▶ [SOURCE DATA]
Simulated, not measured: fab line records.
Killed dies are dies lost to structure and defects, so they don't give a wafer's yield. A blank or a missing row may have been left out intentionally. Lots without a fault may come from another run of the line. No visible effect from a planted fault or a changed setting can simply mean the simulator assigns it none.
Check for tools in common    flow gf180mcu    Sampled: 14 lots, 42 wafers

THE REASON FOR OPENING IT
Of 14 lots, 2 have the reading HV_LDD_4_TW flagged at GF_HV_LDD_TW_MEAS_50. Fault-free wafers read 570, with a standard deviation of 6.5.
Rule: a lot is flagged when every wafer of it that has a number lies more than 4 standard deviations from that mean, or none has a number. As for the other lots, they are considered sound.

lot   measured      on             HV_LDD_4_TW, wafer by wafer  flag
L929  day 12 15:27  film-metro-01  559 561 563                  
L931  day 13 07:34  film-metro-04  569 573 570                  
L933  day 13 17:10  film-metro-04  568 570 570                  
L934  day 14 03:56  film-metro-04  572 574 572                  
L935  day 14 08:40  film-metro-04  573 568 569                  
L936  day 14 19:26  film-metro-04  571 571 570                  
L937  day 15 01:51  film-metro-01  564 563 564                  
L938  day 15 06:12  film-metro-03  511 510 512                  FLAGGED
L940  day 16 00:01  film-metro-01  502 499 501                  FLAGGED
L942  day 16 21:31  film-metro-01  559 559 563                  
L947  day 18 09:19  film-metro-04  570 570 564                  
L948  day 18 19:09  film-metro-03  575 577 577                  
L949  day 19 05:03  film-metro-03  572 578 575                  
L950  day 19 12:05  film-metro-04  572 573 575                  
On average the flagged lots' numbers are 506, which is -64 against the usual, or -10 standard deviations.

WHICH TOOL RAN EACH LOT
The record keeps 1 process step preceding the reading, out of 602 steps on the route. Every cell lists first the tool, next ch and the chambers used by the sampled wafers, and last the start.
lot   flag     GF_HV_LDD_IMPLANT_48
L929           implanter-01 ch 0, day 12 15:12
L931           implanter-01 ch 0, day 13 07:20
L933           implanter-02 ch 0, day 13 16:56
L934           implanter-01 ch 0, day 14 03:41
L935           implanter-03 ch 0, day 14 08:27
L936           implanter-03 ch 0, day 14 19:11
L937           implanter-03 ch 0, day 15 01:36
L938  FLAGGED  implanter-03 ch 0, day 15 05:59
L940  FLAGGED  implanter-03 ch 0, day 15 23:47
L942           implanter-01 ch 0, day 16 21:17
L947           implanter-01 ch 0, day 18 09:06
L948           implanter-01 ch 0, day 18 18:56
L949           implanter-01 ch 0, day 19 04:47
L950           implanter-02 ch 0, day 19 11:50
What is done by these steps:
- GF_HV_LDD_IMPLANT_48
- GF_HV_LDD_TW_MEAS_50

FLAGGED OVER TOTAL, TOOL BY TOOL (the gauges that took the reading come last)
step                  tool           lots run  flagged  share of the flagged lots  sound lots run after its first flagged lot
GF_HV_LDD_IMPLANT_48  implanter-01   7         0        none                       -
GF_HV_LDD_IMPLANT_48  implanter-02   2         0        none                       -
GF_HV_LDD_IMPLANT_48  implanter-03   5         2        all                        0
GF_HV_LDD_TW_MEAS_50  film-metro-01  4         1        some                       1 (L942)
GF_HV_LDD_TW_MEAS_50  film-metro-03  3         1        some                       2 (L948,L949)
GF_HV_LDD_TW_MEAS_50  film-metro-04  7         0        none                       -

▶ [EXERCISE]
In the listing above, locate the line containing "569 573 570" and the line containing "570 570 564". Extract those two lines and every line between them, exactly as written, and only those.

▶ [TASK ANSWER]
L931  day 13 07:34  film-metro-04  569 573 570                  
L933  day 13 17:10  film-metro-04  568 570 570                  
L934  day 14 03:56  film-metro-04  572 574 572                  
L935  day 14 08:40  film-metro-04  573 568 569                  
L936  day 14 19:26  film-metro-04  571 571 570                  
L937  day 15 01:51  film-metro-01  564 563 564                  
L938  day 15 06:12  film-metro-03  511 510 512                  FLAGGED
L940  day 16 00:01  film-metro-01  502 499 501                  FLAGGED
L942  day 16 21:31  film-metro-01  559 559 563                  
L947  day 18 09:19  film-metro-04  570 570 564                  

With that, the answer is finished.